• _TASK ITEM_
Word for word, restate the lines of the material below from its first line through the one containing "Shared-tool check ||". Omit the rest.

• _DATA SECTION_
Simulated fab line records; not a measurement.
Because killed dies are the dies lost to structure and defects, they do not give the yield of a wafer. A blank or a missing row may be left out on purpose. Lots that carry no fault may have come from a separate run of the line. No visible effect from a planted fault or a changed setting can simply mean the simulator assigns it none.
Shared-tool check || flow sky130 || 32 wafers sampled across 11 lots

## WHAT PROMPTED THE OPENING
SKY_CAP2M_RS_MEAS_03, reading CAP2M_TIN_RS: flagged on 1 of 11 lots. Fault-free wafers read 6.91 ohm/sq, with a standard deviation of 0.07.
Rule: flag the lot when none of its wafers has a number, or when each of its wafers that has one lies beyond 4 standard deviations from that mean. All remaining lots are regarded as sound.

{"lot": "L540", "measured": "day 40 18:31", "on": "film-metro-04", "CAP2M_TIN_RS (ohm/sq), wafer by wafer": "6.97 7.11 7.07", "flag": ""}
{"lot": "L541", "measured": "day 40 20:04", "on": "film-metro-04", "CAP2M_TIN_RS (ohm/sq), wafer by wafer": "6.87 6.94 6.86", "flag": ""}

• _RESPONSE BOX_
Simulated fab line records; not a measurement.
Because killed dies are the dies lost to structure and defects, they do not give the yield of a wafer. A blank or a missing row may be left out on purpose. Lots that carry no fault may have come from a separate run of the line. No visible effect from a planted fault or a changed setting can simply mean the simulator assigns it none.
Shared-tool check || flow sky130 || 32 wafers sampled across 11 lots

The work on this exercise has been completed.